▶ [Work instruction]
Every line of the data below should be retyped exactly.

▶ [Data listing]
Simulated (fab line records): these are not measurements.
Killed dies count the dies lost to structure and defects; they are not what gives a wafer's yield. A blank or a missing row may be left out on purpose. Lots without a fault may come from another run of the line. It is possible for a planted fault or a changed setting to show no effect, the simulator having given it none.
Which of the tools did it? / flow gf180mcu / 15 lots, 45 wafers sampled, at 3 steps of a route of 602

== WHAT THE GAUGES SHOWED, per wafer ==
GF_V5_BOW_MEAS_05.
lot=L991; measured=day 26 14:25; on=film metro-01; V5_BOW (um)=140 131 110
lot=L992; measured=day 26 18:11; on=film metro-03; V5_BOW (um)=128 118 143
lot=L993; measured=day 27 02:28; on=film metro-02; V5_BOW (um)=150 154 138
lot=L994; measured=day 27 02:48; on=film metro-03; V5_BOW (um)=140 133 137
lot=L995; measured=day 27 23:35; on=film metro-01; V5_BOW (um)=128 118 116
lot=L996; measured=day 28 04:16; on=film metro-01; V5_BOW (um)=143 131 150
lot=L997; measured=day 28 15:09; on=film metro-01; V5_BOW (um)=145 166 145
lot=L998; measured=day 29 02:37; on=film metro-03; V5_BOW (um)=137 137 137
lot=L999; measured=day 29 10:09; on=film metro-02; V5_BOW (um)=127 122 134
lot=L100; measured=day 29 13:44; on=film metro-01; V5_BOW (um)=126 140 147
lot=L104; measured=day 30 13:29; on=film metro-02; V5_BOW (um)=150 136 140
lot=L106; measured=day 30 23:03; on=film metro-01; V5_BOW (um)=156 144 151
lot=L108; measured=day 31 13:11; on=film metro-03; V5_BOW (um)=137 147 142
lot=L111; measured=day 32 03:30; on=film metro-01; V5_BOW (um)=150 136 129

▶ [Solution]
Simulated (fab line records): these are not measurements.
Killed dies count the dies lost to structure and defects; they are not what gives a wafer's yield. A blank or a missing row may be left out on purpose. Lots without a fault may come from another run of the line. It is possible for a planted fault or a changed setting to show no effect, the simulator having given it none.
Which of the tools did it? / flow gf180mcu / 15 lots, 45 wafers sampled, at 3 steps of a route of 602

== WHAT THE GAUGES SHOWED, per wafer ==
GF_V5_BOW_MEAS_05.
lot=L991; measured=day 26 14:25; on=film metro-01; V5_BOW (um)=140 131 110
lot=L992; measured=day 26 18:11; on=film metro-03; V5_BOW (um)=128 118 143
lot=L993; measured=day 27 02:28; on=film metro-02; V5_BOW (um)=150 154 138
lot=L994; measured=day 27 02:48; on=film metro-03; V5_BOW (um)=140 133 137
lot=L995; measured=day 27 23:35; on=film metro-01; V5_BOW (um)=128 118 116
lot=L996; measured=day 28 04:16; on=film metro-01; V5_BOW (um)=143 131 150
lot=L997; measured=day 28 15:09; on=film metro-01; V5_BOW (um)=145 166 145
lot=L998; measured=day 29 02:37; on=film metro-03; V5_BOW (um)=137 137 137
lot=L999; measured=day 29 10:09; on=film metro-02; V5_BOW (um)=127 122 134
lot=L100; measured=day 29 13:44; on=film metro-01; V5_BOW (um)=126 140 147
lot=L104; measured=day 30 13:29; on=film metro-02; V5_BOW (um)=150 136 140
lot=L106; measured=day 30 23:03; on=film metro-01; V5_BOW (um)=156 144 151
lot=L108; measured=day 31 13:11; on=film metro-03; V5_BOW (um)=137 147 142
lot=L111; measured=day 32 03:30; on=film metro-01; V5_BOW (um)=150 136 129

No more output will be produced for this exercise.